> **Recorded data**
-------------------------
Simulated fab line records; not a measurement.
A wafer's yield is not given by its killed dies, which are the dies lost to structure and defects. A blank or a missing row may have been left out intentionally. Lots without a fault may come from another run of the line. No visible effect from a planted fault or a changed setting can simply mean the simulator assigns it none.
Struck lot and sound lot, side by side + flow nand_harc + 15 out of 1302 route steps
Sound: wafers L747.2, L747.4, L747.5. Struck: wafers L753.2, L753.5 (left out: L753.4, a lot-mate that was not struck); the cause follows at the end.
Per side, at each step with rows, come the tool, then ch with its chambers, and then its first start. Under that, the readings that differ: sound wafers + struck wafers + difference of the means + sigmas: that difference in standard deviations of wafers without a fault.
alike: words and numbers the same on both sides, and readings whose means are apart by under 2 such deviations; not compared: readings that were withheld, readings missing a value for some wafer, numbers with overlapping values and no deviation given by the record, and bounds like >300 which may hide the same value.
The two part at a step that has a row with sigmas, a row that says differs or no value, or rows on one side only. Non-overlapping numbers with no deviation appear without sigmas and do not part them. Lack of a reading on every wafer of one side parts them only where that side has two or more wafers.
-------------------------

> **Exercise**
The response must consist solely of the lines from the top of the records through the line holding "A wafer's yield", copied word for word.

> **Your response**
Simulated fab line records; not a measurement.
A wafer's yield is not given by its killed dies, which are the dies lost to structure and defects. A blank or a missing row may have been left out intentionally. Lots without a fault may come from another run of the line. No visible effect from a planted fault or a changed setting can simply mean the simulator assigns it none.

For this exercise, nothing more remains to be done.